-------- Given entries
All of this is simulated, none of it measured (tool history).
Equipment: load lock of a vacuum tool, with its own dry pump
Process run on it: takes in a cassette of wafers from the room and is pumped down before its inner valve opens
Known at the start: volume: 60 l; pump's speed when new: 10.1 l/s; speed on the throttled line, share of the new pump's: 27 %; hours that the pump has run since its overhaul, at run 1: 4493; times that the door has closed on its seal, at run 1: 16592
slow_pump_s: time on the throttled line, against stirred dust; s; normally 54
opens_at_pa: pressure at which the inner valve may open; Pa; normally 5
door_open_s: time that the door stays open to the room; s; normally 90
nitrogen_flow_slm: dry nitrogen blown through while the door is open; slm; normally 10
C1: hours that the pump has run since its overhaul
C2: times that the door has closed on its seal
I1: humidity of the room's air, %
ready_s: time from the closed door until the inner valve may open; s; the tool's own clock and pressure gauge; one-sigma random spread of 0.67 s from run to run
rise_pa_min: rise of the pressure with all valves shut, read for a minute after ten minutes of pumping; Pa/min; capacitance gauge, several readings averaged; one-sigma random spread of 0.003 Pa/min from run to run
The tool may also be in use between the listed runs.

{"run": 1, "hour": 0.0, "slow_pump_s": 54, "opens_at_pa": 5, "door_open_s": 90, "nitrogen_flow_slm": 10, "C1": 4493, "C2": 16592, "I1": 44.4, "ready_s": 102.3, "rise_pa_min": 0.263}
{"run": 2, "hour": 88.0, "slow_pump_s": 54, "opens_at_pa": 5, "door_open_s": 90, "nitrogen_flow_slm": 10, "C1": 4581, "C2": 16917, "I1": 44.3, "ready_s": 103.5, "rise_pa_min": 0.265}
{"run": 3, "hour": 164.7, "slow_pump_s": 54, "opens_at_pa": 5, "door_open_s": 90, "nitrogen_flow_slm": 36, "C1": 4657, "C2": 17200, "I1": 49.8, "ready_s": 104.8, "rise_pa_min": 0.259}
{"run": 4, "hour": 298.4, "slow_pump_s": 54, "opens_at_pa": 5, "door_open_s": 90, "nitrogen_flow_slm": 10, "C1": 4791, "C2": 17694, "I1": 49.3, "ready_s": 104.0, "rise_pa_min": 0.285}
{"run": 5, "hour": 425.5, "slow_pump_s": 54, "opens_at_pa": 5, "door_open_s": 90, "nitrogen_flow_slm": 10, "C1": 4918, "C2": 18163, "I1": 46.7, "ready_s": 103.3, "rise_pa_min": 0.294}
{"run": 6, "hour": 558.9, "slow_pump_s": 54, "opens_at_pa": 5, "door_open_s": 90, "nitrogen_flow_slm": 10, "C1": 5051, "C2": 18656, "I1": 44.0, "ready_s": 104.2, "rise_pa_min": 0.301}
----------------

# Brief
From the data above, output only the lines between the line containing "C2: times that" and the line containing "ready_s: time from", inclusive, exactly as written.

# Exercise response
C2: times that the door has closed on its seal
I1: humidity of the room's air, %
ready_s: time from the closed door until the inner valve may open; s; the tool's own clock and pressure gauge; one-sigma random spread of 0.67 s from run to run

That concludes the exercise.